# [EXTRACTED INFORMATION]
::::

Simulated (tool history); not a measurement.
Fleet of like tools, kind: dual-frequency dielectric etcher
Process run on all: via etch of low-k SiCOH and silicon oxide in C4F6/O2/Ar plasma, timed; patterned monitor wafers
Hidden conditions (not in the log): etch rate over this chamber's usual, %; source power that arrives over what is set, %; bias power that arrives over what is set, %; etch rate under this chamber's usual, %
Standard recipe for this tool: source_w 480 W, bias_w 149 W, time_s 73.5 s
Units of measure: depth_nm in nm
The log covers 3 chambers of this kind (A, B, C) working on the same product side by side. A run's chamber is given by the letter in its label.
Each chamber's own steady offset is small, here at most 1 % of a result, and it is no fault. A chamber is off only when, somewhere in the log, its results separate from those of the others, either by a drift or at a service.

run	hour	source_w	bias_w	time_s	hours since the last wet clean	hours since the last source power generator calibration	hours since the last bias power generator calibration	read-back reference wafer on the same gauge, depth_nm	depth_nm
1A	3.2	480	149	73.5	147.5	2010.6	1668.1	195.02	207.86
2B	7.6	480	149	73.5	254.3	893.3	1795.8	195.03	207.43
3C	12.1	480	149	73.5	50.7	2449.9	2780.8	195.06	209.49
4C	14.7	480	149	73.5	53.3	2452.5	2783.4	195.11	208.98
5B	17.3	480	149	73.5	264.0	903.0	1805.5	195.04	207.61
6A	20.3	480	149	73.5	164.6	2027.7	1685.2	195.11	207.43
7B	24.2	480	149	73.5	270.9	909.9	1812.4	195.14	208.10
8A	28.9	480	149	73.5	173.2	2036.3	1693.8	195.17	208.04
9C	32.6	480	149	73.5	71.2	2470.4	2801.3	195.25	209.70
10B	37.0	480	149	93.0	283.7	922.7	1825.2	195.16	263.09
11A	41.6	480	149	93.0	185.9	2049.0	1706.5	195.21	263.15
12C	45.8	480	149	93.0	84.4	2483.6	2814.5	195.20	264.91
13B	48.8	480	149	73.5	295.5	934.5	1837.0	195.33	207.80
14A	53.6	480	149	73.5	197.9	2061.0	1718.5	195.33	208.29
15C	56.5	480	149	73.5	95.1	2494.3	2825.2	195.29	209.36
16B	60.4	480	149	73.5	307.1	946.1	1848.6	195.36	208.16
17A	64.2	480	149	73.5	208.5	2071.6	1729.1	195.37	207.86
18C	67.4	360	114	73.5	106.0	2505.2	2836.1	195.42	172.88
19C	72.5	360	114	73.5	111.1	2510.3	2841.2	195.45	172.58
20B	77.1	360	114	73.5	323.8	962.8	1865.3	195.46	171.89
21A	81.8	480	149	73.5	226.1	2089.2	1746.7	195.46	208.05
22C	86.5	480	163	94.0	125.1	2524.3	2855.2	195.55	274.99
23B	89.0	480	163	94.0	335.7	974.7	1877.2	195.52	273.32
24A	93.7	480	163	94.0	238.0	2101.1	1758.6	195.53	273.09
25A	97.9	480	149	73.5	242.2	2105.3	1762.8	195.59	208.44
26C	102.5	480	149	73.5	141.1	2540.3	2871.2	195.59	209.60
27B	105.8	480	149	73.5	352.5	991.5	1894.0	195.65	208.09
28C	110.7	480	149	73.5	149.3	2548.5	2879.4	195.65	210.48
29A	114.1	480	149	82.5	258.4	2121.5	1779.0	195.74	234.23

::::

With the line that has "Fleet of like" as the first and the line that has "Units of measure: depth_nm in nm" as the last, repeat exactly that run of lines above and no more.

Fleet of like tools, kind: dual-frequency dielectric etcher
Process run on all: via etch of low-k SiCOH and silicon oxide in C4F6/O2/Ar plasma, timed; patterned monitor wafers
Hidden conditions (not in the log): etch rate over this chamber's usual, %; source power that arrives over what is set, %; bias power that arrives over what is set, %; etch rate under this chamber's usual, %
Standard recipe for this tool: source_w 480 W, bias_w 149 W, time_s 73.5 s
Units of measure: depth_nm in nm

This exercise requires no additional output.